* [Data section]:
#####

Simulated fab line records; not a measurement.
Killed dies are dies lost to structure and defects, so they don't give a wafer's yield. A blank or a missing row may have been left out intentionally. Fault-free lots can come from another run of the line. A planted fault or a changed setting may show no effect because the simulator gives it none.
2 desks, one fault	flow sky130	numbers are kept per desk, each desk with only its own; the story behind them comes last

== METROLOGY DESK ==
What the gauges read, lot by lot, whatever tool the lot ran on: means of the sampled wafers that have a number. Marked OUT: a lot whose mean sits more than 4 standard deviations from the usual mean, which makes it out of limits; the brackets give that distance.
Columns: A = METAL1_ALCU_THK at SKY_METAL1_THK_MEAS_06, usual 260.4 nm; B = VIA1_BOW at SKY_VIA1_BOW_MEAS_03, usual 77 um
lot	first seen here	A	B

#####

* [Requirement]: What this exercise asks for is the data above, retyped exactly.

* [Your response]:
Simulated fab line records; not a measurement.
Killed dies are dies lost to structure and defects, so they don't give a wafer's yield. A blank or a missing row may have been left out intentionally. Fault-free lots can come from another run of the line. A planted fault or a changed setting may show no effect because the simulator gives it none.
2 desks, one fault	flow sky130	numbers are kept per desk, each desk with only its own; the story behind them comes last

== METROLOGY DESK ==
What the gauges read, lot by lot, whatever tool the lot ran on: means of the sampled wafers that have a number. Marked OUT: a lot whose mean sits more than 4 standard deviations from the usual mean, which makes it out of limits; the brackets give that distance.
Columns: A = METAL1_ALCU_THK at SKY_METAL1_THK_MEAS_06, usual 260.4 nm; B = VIA1_BOW at SKY_VIA1_BOW_MEAS_03, usual 77 um
lot	first seen here	A	B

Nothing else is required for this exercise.